********

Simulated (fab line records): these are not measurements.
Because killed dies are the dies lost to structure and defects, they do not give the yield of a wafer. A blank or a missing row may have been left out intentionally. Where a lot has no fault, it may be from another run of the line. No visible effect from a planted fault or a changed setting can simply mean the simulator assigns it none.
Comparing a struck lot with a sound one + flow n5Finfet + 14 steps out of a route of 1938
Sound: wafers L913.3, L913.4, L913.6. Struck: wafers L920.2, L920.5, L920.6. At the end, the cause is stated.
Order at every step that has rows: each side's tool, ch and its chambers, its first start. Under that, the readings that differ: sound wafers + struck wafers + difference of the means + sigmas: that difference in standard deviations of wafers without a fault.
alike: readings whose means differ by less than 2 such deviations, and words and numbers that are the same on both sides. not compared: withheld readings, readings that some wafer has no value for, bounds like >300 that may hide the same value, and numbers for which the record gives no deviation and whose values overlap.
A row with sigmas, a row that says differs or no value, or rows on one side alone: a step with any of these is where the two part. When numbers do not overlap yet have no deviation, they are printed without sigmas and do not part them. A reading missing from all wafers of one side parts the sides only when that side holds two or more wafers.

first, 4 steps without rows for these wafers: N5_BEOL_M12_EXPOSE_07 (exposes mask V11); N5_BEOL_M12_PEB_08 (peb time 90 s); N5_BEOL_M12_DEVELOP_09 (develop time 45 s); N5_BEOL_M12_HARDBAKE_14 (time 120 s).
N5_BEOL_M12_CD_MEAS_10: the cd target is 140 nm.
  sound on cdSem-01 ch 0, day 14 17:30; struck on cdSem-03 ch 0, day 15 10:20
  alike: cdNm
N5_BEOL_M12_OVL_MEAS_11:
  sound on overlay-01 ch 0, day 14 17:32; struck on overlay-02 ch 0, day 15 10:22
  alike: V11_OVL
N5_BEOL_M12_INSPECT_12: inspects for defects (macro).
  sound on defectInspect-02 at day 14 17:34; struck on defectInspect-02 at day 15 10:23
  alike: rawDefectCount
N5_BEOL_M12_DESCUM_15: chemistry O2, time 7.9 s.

********

__Action item__: Only the lines from the start of the data to the line holding "Sound: wafers L913.3, L913.4, L913.6." are wanted; return them exactly, both ends included.

__Your response__:
Simulated (fab line records): these are not measurements.
Because killed dies are the dies lost to structure and defects, they do not give the yield of a wafer. A blank or a missing row may have been left out intentionally. Where a lot has no fault, it may be from another run of the line. No visible effect from a planted fault or a changed setting can simply mean the simulator assigns it none.
Comparing a struck lot with a sound one + flow n5Finfet + 14 steps out of a route of 1938
Sound: wafers L913.3, L913.4, L913.6. Struck: wafers L920.2, L920.5, L920.6. At the end, the cause is stated.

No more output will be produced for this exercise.